◆ Brief
Start at the first line of the listing below. Write out each line exactly, stopping after the one that contains "A pile is written".

◆ Recorded data
-*-*-

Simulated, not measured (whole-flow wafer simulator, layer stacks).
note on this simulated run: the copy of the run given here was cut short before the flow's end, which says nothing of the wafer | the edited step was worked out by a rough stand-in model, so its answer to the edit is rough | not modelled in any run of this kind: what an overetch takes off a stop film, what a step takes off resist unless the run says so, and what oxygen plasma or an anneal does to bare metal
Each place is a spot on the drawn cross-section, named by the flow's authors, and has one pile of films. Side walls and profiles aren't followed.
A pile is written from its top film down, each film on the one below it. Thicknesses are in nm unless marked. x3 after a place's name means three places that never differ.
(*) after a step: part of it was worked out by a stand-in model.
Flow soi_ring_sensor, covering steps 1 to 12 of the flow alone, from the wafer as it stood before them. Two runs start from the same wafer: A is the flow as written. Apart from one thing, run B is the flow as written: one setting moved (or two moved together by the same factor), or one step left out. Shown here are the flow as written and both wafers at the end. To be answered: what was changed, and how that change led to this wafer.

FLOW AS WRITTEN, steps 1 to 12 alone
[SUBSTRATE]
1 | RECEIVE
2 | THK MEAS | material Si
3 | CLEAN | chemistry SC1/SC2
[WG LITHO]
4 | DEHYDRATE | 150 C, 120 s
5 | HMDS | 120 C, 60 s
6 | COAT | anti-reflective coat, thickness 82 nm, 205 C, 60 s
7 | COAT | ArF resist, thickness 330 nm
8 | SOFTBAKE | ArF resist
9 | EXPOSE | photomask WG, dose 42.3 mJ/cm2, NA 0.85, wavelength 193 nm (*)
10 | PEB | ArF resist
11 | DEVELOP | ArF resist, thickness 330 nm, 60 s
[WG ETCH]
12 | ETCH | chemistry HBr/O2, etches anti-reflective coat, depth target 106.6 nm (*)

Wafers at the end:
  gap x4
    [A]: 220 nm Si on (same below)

-*-*-

◆ Response box
Simulated, not measured (whole-flow wafer simulator, layer stacks).
note on this simulated run: the copy of the run given here was cut short before the flow's end, which says nothing of the wafer | the edited step was worked out by a rough stand-in model, so its answer to the edit is rough | not modelled in any run of this kind: what an overetch takes off a stop film, what a step takes off resist unless the run says so, and what oxygen plasma or an anneal does to bare metal
Each place is a spot on the drawn cross-section, named by the flow's authors, and has one pile of films. Side walls and profiles aren't followed.
A pile is written from its top film down, each film on the one below it. Thicknesses are in nm unless marked. x3 after a place's name means three places that never differ.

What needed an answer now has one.